# [TASK ITEM]
All of the data must be output without alteration.

####################
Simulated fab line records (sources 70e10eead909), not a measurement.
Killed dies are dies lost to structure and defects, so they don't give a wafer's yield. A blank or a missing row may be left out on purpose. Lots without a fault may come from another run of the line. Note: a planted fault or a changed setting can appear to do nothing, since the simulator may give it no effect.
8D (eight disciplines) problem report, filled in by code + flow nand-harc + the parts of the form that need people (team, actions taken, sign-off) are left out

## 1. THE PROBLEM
####################

# [WRITTEN RESPONSE]
Simulated fab line records (sources 70e10eead909), not a measurement.
Killed dies are dies lost to structure and defects, so they don't give a wafer's yield. A blank or a missing row may be left out on purpose. Lots without a fault may come from another run of the line. Note: a planted fault or a changed setting can appear to do nothing, since the simulator may give it no effect.
8D (eight disciplines) problem report, filled in by code + flow nand-harc + the parts of the form that need people (team, actions taken, sign-off) are left out

## 1. THE PROBLEM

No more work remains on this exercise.